=== Begin Enclosure ===

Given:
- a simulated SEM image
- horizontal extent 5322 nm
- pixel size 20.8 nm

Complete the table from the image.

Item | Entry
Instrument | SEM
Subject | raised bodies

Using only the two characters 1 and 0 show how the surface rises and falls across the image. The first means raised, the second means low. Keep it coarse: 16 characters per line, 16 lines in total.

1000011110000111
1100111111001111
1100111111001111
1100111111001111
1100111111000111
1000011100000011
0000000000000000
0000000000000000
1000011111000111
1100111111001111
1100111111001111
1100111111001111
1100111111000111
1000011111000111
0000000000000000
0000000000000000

=== End Enclosure ===

- _REQUIRED ACTION_
Above are the records; repeat exactly the lines from the one holding "Complete the table from the image." down to the one holding "1000011110000111", end lines included.

- _PROBLEM SOLUTION_
Complete the table from the image.

Item | Entry
Instrument | SEM
Subject | raised bodies

Using only the two characters 1 and 0 show how the surface rises and falls across the image. The first means raised, the second means low. Keep it coarse: 16 characters per line, 16 lines in total.

1000011110000111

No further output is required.